Exercise |
Every entry must be transcribed exactly as written.

*** Block opens ***

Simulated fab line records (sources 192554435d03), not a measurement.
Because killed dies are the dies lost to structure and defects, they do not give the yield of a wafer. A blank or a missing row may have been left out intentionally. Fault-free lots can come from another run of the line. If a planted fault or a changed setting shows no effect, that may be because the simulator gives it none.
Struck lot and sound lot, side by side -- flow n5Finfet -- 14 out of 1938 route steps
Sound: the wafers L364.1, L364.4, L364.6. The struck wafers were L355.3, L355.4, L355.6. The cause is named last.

*** Block closes ***

Answer section |
Simulated fab line records (sources 192554435d03), not a measurement.
Because killed dies are the dies lost to structure and defects, they do not give the yield of a wafer. A blank or a missing row may have been left out intentionally. Fault-free lots can come from another run of the line. If a planted fault or a changed setting shows no effect, that may be because the simulator gives it none.
Struck lot and sound lot, side by side -- flow n5Finfet -- 14 out of 1938 route steps
Sound: the wafers L364.1, L364.4, L364.6. The struck wafers were L355.3, L355.4, L355.6. The cause is named last.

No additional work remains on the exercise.